- _ASSIGNMENT_: Below are lines of data, and only some are wanted. Please repeat exactly those from the line that has "the authors' place" through the line that has "A step followed".

SUPPLIED INFORMATION: Begin
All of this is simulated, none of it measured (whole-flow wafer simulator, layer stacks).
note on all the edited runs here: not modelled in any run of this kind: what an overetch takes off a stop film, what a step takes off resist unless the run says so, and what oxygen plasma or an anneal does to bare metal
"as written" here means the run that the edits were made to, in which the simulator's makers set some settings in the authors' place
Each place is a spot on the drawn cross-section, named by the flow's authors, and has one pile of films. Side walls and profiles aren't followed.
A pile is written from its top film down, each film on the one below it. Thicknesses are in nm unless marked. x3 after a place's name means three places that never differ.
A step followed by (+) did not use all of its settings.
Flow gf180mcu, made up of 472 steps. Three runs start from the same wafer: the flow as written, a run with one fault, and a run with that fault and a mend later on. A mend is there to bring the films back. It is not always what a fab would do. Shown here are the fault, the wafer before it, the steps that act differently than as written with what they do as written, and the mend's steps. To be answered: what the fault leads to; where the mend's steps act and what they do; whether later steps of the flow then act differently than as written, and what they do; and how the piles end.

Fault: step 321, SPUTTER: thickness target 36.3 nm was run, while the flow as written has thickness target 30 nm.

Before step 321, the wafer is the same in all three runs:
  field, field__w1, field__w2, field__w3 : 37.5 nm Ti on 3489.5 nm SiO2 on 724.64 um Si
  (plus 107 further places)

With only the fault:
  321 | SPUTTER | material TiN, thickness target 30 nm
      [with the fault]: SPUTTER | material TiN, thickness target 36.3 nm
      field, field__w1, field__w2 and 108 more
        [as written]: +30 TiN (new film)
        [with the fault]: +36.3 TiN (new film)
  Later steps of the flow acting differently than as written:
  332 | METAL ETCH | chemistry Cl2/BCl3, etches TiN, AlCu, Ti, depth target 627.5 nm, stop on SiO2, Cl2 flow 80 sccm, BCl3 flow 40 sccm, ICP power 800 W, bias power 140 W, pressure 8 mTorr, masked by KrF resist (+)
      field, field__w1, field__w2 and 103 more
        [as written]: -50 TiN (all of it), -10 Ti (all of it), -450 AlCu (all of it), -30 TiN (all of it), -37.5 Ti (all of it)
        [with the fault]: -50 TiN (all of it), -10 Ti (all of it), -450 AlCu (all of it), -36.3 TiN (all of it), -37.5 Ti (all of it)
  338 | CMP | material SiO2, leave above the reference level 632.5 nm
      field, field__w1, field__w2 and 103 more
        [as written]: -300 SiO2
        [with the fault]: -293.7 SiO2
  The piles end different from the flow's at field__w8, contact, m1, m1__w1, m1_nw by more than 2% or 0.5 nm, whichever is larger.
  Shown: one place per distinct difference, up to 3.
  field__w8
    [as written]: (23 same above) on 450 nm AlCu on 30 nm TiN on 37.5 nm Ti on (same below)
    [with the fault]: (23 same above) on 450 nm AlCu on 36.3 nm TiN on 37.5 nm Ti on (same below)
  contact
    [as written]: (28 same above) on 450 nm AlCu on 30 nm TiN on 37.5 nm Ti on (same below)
SUPPLIED INFORMATION: End

- _RESPONSE_:
"as written" here means the run that the edits were made to, in which the simulator's makers set some settings in the authors' place
Each place is a spot on the drawn cross-section, named by the flow's authors, and has one pile of films. Side walls and profiles aren't followed.
A pile is written from its top film down, each film on the one below it. Thicknesses are in nm unless marked. x3 after a place's name means three places that never differ.
A step followed by (+) did not use all of its settings.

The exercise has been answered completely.